• [Work request]
Carry over every entry exactly as it appears in the records.

• [Raw data]
◇ ◇ ◇ ◇ ◇ ◇ ◇
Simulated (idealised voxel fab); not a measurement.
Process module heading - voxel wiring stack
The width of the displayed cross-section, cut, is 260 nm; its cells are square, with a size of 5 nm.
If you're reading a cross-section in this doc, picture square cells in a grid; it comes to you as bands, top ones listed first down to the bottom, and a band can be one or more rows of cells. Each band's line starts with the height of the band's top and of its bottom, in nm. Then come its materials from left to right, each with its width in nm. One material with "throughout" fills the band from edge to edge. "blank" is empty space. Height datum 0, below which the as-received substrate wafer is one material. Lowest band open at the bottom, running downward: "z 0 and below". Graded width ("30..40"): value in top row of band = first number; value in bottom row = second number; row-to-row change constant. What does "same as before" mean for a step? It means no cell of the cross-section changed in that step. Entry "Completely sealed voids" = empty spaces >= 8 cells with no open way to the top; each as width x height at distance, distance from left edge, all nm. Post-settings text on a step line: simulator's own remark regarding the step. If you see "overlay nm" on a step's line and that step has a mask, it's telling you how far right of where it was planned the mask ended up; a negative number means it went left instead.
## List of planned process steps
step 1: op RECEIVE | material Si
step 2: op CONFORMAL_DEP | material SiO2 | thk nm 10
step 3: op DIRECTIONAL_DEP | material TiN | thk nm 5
◇ ◇ ◇ ◇ ◇ ◇ ◇

• [Written response]
Simulated (idealised voxel fab); not a measurement.
Process module heading - voxel wiring stack
The width of the displayed cross-section, cut, is 260 nm; its cells are square, with a size of 5 nm.
If you're reading a cross-section in this doc, picture square cells in a grid; it comes to you as bands, top ones listed first down to the bottom, and a band can be one or more rows of cells. Each band's line starts with the height of the band's top and of its bottom, in nm. Then come its materials from left to right, each with its width in nm. One material with "throughout" fills the band from edge to edge. "blank" is empty space. Height datum 0, below which the as-received substrate wafer is one material. Lowest band open at the bottom, running downward: "z 0 and below". Graded width ("30..40"): value in top row of band = first number; value in bottom row = second number; row-to-row change constant. What does "same as before" mean for a step? It means no cell of the cross-section changed in that step. Entry "Completely sealed voids" = empty spaces >= 8 cells with no open way to the top; each as width x height at distance, distance from left edge, all nm. Post-settings text on a step line: simulator's own remark regarding the step. If you see "overlay nm" on a step's line and that step has a mask, it's telling you how far right of where it was planned the mask ended up; a negative number means it went left instead.
## List of planned process steps
step 1: op RECEIVE | material Si
step 2: op CONFORMAL_DEP | material SiO2 | thk nm 10
step 3: op DIRECTIONAL_DEP | material TiN | thk nm 5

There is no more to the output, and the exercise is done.